<<<<

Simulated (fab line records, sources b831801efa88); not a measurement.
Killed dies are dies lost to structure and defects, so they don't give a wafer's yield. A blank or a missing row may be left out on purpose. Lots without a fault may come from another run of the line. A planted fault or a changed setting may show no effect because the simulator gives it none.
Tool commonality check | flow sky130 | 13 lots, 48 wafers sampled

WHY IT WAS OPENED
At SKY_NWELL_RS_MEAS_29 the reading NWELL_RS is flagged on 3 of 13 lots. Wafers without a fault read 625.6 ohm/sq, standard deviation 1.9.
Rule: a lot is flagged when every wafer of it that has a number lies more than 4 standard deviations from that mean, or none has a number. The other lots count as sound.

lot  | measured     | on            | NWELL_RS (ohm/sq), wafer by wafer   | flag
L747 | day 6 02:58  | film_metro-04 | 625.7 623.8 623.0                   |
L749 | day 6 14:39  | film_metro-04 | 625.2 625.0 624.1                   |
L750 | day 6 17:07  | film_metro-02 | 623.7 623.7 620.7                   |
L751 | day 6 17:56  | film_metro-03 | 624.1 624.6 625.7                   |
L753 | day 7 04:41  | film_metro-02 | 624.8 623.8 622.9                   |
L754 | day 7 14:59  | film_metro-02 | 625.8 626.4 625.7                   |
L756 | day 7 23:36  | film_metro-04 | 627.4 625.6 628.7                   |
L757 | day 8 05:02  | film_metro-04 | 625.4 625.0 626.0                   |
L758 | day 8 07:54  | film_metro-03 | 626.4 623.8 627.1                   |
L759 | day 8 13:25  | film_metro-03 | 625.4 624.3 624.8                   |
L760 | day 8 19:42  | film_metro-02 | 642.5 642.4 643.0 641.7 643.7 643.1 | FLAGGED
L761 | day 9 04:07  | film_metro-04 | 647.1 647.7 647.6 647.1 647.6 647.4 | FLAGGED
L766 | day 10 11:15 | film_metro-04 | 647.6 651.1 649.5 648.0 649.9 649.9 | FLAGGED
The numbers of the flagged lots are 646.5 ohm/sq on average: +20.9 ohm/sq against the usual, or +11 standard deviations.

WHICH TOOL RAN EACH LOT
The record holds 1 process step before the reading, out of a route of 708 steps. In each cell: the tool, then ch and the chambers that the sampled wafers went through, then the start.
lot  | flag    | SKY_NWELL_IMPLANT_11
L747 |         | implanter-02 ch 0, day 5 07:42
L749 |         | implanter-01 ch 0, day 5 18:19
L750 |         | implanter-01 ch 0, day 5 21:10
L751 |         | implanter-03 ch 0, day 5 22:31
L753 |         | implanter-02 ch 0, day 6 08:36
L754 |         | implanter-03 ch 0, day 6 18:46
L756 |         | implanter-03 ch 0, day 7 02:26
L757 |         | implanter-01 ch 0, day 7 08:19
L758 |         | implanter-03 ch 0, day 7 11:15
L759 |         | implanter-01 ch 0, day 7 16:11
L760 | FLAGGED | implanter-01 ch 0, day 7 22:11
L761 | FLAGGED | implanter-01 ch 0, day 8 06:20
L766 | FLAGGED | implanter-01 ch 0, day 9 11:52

>>>>

* **WORK ORDER**
Your reply is to repeat, unchanged, the lines above running from the one with "day 5 22:31" up to and including the one with "L760 | FLAGGED".

* **WRITTEN SOLUTION**
L751 |         | implanter-03 ch 0, day 5 22:31
L753 |         | implanter-02 ch 0, day 6 08:36
L754 |         | implanter-03 ch 0, day 6 18:46
L756 |         | implanter-03 ch 0, day 7 02:26
L757 |         | implanter-01 ch 0, day 7 08:19
L758 |         | implanter-03 ch 0, day 7 11:15
L759 |         | implanter-01 ch 0, day 7 16:11
L760 | FLAGGED | implanter-01 ch 0, day 7 22:11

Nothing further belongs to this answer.